**Data section:**
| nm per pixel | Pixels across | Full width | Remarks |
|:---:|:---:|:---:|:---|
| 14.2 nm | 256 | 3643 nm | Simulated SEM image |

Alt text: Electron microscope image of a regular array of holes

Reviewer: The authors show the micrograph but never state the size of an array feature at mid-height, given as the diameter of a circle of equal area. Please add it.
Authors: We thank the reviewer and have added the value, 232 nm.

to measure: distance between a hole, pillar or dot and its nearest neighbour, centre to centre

**Required action:** Type out every record above once more, exactly.

**Answer section:**
| nm per pixel | Pixels across | Full width | Remarks |
|:---:|:---:|:---:|:---|
| 14.2 nm | 256 | 3643 nm | Simulated SEM image |

Alt text: Electron microscope image of a regular array of holes

Reviewer: The authors show the micrograph but never state the size of an array feature at mid-height, given as the diameter of a circle of equal area. Please add it.
Authors: We thank the reviewer and have added the value, 232 nm.

to measure: distance between a hole, pillar or dot and its nearest neighbour, centre to centre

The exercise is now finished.